*Supplied entries*
Content starts

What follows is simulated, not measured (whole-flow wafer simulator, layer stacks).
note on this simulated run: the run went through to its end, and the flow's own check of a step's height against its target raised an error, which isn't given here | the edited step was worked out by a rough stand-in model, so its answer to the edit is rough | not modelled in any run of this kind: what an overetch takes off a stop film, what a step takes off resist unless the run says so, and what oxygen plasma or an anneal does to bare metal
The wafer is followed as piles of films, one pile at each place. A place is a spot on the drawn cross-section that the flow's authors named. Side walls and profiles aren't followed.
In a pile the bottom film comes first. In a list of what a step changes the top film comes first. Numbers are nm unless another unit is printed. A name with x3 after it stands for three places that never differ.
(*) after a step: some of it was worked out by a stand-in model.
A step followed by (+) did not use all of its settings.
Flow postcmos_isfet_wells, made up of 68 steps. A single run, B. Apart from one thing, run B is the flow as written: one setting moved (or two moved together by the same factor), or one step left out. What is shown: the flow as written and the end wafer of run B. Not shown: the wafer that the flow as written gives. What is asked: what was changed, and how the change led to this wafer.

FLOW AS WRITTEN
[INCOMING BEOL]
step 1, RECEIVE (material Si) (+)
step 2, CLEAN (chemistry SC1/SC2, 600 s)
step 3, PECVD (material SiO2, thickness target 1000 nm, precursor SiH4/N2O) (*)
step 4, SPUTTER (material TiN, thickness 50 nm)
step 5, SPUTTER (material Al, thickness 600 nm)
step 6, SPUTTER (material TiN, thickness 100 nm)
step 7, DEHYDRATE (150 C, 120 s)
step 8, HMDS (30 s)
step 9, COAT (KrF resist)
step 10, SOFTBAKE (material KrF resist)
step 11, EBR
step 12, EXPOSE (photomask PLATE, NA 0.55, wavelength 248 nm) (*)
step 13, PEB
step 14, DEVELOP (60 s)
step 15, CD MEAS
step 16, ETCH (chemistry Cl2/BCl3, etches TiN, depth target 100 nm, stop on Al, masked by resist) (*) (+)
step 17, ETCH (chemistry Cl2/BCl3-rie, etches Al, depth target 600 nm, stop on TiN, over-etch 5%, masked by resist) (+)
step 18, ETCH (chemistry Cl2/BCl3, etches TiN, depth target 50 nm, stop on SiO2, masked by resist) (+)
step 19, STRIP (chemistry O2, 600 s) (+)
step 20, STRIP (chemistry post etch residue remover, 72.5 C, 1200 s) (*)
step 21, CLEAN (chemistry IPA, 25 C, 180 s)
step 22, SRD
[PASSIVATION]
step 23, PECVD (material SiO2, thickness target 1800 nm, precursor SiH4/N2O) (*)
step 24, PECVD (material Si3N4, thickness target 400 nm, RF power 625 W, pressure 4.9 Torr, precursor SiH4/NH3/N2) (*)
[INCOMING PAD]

Content ends

*Exercise*
Restate verbatim all lines from the start of the data through the line containing "The wafer is", with both ends kept.

*Answer box*
What follows is simulated, not measured (whole-flow wafer simulator, layer stacks).
note on this simulated run: the run went through to its end, and the flow's own check of a step's height against its target raised an error, which isn't given here | the edited step was worked out by a rough stand-in model, so its answer to the edit is rough | not modelled in any run of this kind: what an overetch takes off a stop film, what a step takes off resist unless the run says so, and what oxygen plasma or an anneal does to bare metal
The wafer is followed as piles of films, one pile at each place. A place is a spot on the drawn cross-section that the flow's authors named. Side walls and profiles aren't followed.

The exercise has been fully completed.